## Given records
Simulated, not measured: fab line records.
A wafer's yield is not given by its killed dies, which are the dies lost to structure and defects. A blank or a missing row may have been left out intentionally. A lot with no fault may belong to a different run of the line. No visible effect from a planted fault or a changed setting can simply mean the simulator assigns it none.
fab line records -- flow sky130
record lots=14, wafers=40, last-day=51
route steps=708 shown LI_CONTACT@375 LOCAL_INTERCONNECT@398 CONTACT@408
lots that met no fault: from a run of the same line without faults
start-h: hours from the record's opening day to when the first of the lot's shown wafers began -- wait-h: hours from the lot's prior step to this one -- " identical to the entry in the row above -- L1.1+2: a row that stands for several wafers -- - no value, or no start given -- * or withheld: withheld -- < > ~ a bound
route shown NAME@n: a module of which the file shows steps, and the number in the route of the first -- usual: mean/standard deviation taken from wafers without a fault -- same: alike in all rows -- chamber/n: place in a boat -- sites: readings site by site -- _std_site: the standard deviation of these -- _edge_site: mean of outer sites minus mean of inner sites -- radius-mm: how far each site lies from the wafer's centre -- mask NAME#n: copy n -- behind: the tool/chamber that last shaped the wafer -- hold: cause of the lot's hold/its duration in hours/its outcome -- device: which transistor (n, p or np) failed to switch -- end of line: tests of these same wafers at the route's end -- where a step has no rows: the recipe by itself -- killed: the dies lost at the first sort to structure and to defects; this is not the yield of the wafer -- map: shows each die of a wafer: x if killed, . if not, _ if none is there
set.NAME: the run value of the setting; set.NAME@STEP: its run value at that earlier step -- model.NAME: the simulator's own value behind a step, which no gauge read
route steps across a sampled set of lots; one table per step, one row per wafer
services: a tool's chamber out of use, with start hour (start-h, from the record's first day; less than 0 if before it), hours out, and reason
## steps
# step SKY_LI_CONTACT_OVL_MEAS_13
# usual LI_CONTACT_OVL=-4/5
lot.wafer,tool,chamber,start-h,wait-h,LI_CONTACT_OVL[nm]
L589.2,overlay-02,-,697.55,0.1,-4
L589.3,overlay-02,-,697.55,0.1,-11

## Work order
The lines to extract from the data above begin with the line containing "# step SKY_LI_CONTACT_OVL_MEAS_13" and end with the line containing "L589.2,overlay-02,-,697.55,0.1,-4". Extract them exactly, including both.

## Written answer
# step SKY_LI_CONTACT_OVL_MEAS_13
# usual LI_CONTACT_OVL=-4/5
lot.wafer,tool,chamber,start-h,wait-h,LI_CONTACT_OVL[nm]
L589.2,overlay-02,-,697.55,0.1,-4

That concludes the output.